▶ Required action
If a line comes after the one containing "note on this", leave it out; copy every line before it, and that line too, exactly as written, starting from the first line of the entries.

▶ Data section
_ _ _ _ _

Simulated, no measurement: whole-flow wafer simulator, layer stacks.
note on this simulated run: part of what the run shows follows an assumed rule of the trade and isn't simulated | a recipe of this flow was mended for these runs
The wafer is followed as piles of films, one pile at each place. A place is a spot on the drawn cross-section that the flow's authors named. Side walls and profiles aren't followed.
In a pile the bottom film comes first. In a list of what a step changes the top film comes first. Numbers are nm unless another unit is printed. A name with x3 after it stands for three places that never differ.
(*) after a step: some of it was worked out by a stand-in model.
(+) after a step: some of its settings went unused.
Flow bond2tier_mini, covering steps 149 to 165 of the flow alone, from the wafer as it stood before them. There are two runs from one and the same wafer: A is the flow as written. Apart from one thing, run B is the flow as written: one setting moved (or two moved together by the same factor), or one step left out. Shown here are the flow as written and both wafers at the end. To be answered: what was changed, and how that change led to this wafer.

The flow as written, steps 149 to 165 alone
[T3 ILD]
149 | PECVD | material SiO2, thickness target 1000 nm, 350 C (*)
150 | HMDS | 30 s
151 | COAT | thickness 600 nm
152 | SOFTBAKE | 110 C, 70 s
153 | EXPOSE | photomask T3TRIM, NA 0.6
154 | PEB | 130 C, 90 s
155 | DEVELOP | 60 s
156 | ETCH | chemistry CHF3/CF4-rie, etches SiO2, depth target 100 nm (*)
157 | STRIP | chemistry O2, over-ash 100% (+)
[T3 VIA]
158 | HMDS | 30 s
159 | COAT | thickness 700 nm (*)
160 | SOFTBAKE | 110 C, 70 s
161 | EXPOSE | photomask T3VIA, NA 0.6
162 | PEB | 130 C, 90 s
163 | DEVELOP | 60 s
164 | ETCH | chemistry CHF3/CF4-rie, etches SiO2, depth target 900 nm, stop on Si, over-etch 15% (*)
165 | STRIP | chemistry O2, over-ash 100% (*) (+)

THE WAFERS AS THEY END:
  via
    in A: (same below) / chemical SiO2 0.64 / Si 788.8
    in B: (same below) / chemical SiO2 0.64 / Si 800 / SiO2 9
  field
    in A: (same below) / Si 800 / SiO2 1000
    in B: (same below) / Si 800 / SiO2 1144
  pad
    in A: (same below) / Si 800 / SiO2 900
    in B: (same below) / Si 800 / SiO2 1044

_ _ _ _ _

▶ Task result
Simulated, no measurement: whole-flow wafer simulator, layer stacks.
note on this simulated run: part of what the run shows follows an assumed rule of the trade and isn't simulated | a recipe of this flow was mended for these runs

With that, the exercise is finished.